Print exactly what the entries say, line by line, from the first line down to the one with "S2: pressure of", inclusive.

— Supplied records —
--------------------

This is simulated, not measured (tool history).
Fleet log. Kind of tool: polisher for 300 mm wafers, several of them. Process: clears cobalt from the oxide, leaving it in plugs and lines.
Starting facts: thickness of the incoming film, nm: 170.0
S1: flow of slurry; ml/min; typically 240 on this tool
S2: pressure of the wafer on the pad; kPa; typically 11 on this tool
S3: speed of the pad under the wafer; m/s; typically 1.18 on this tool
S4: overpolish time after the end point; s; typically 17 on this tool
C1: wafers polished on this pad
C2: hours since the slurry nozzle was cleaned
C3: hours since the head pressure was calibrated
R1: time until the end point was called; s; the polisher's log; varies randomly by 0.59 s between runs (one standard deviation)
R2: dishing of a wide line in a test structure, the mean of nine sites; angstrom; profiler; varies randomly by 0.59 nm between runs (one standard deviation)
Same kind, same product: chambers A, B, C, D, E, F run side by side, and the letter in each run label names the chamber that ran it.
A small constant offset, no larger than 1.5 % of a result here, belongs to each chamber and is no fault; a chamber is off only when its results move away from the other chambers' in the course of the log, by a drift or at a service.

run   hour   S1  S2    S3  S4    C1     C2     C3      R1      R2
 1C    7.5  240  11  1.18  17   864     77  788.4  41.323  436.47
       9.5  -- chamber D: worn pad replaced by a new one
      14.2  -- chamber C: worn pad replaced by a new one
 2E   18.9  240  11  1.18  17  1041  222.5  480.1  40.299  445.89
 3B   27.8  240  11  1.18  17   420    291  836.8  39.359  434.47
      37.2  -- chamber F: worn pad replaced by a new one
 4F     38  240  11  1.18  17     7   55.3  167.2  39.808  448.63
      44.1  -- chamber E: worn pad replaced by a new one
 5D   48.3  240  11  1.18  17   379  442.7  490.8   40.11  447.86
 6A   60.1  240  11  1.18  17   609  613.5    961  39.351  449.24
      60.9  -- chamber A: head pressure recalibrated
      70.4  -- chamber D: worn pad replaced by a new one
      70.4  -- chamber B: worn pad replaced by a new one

--------------------

— Task solution —
This is simulated, not measured (tool history).
Fleet log. Kind of tool: polisher for 300 mm wafers, several of them. Process: clears cobalt from the oxide, leaving it in plugs and lines.
Starting facts: thickness of the incoming film, nm: 170.0
S1: flow of slurry; ml/min; typically 240 on this tool
S2: pressure of the wafer on the pad; kPa; typically 11 on this tool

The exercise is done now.